__BRIEF__:
Give back the whole listing exactly, line by line.

● ● ●
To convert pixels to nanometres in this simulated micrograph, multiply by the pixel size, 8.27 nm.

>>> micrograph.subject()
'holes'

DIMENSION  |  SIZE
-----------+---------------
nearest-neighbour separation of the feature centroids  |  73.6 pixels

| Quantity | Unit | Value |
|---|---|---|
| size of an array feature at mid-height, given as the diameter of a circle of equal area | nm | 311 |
● ● ●

__RESPONSE BOX__:
To convert pixels to nanometres in this simulated micrograph, multiply by the pixel size, 8.27 nm.

>>> micrograph.subject()
'holes'

DIMENSION  |  SIZE
-----------+---------------
nearest-neighbour separation of the feature centroids  |  73.6 pixels

| Quantity | Unit | Value |
|---|---|---|
| size of an array feature at mid-height, given as the diameter of a circle of equal area | nm | 311 |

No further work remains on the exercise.